**Information given**
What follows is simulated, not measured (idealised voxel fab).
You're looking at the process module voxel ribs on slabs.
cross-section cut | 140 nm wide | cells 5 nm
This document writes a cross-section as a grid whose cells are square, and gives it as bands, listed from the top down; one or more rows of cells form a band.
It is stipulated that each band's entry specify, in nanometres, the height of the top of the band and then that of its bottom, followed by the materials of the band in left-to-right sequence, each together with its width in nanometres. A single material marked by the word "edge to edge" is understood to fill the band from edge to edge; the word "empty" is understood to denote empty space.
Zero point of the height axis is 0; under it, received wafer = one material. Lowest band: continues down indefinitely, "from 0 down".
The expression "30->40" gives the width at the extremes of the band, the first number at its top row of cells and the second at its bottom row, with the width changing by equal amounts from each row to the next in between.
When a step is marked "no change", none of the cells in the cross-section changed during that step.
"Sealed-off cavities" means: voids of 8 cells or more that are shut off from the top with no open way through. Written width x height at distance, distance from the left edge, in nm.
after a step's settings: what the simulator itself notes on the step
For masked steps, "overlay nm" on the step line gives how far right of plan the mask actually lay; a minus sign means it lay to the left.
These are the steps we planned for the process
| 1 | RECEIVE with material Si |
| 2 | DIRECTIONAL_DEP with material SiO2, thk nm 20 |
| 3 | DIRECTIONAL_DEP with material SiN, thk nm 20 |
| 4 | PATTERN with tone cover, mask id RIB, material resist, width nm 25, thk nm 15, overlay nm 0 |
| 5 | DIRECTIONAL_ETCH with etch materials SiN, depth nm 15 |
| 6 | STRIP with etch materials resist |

**Exercise**
One inclusive range is required: first line of the data through the line containing "Zero point of". Set it down exactly and output nothing else.

**Task answer**
What follows is simulated, not measured (idealised voxel fab).
You're looking at the process module voxel ribs on slabs.
cross-section cut | 140 nm wide | cells 5 nm
This document writes a cross-section as a grid whose cells are square, and gives it as bands, listed from the top down; one or more rows of cells form a band.
It is stipulated that each band's entry specify, in nanometres, the height of the top of the band and then that of its bottom, followed by the materials of the band in left-to-right sequence, each together with its width in nanometres. A single material marked by the word "edge to edge" is understood to fill the band from edge to edge; the word "empty" is understood to denote empty space.
Zero point of the height axis is 0; under it, received wafer = one material. Lowest band: continues down indefinitely, "from 0 down".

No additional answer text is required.